▶ ACTION ITEM
Please write out the listing beneath this sentence exactly, from its first line to the line with "Prompt: State the", and stop there.

####
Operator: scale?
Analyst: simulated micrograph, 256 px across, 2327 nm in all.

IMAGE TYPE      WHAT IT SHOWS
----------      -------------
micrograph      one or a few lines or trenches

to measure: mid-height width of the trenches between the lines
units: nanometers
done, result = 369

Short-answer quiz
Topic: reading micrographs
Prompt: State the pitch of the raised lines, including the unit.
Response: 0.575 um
####

▶ WRITTEN REPLY
Operator: scale?
Analyst: simulated micrograph, 256 px across, 2327 nm in all.

IMAGE TYPE      WHAT IT SHOWS
----------      -------------
micrograph      one or a few lines or trenches

to measure: mid-height width of the trenches between the lines
units: nanometers
done, result = 369

Short-answer quiz
Topic: reading micrographs
Prompt: State the pitch of the raised lines, including the unit.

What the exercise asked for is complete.